> **Listed records**:

━━━━━━━━━━━━━━━━━━━━

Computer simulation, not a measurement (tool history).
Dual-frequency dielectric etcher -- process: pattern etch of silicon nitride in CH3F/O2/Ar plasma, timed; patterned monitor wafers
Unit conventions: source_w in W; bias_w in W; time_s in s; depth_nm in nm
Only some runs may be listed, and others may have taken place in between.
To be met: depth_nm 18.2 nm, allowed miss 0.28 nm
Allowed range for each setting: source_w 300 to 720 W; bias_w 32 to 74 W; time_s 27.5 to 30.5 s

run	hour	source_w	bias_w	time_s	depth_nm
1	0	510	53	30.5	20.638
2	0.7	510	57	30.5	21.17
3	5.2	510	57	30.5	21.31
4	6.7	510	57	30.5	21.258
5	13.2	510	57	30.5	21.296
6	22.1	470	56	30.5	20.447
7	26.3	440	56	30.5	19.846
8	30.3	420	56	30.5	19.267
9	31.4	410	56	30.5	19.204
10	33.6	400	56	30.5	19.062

━━━━━━━━━━━━━━━━━━━━

> **Work task**: Word for word, reproduce the lines of the listing from the first one through the line containing "Unit conventions: source_w", and no more.

> **Written solution**:
Computer simulation, not a measurement (tool history).
Dual-frequency dielectric etcher -- process: pattern etch of silicon nitride in CH3F/O2/Ar plasma, timed; patterned monitor wafers
Unit conventions: source_w in W; bias_w in W; time_s in s; depth_nm in nm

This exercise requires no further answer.